_WORK TASK_
Type the entries out once more. Match them exactly.

____________________
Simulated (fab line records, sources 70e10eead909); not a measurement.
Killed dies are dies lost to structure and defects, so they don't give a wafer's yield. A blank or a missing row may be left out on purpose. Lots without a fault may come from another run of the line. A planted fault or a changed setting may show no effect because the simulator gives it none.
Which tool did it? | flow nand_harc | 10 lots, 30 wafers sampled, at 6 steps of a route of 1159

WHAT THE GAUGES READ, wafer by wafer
____________________

_REPLY_
Simulated (fab line records, sources 70e10eead909); not a measurement.
Killed dies are dies lost to structure and defects, so they don't give a wafer's yield. A blank or a missing row may be left out on purpose. Lots without a fault may come from another run of the line. A planted fault or a changed setting may show no effect because the simulator gives it none.
Which tool did it? | flow nand_harc | 10 lots, 30 wafers sampled, at 6 steps of a route of 1159

WHAT THE GAUGES READ, wafer by wafer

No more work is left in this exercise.